Data records -
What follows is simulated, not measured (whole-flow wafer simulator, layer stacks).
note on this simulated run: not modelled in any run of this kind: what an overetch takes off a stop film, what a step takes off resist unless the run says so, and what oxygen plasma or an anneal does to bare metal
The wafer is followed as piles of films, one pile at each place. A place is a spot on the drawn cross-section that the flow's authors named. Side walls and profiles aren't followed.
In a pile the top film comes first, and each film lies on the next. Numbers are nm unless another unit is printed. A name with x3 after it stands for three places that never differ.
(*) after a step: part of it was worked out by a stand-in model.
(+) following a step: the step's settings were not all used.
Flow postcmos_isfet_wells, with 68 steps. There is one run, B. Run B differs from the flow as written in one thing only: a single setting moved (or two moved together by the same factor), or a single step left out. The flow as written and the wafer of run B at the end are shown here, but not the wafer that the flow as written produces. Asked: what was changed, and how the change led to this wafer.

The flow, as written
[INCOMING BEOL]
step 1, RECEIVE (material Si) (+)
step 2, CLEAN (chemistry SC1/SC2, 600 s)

Work task -
Repeat the records exactly, leaving out none of them.

Your response -
What follows is simulated, not measured (whole-flow wafer simulator, layer stacks).
note on this simulated run: not modelled in any run of this kind: what an overetch takes off a stop film, what a step takes off resist unless the run says so, and what oxygen plasma or an anneal does to bare metal
The wafer is followed as piles of films, one pile at each place. A place is a spot on the drawn cross-section that the flow's authors named. Side walls and profiles aren't followed.
In a pile the top film comes first, and each film lies on the next. Numbers are nm unless another unit is printed. A name with x3 after it stands for three places that never differ.
(*) after a step: part of it was worked out by a stand-in model.
(+) following a step: the step's settings were not all used.
Flow postcmos_isfet_wells, with 68 steps. There is one run, B. Run B differs from the flow as written in one thing only: a single setting moved (or two moved together by the same factor), or a single step left out. The flow as written and the wafer of run B at the end are shown here, but not the wafer that the flow as written produces. Asked: what was changed, and how the change led to this wafer.

The flow, as written
[INCOMING BEOL]
step 1, RECEIVE (material Si) (+)
step 2, CLEAN (chemistry SC1/SC2, 600 s)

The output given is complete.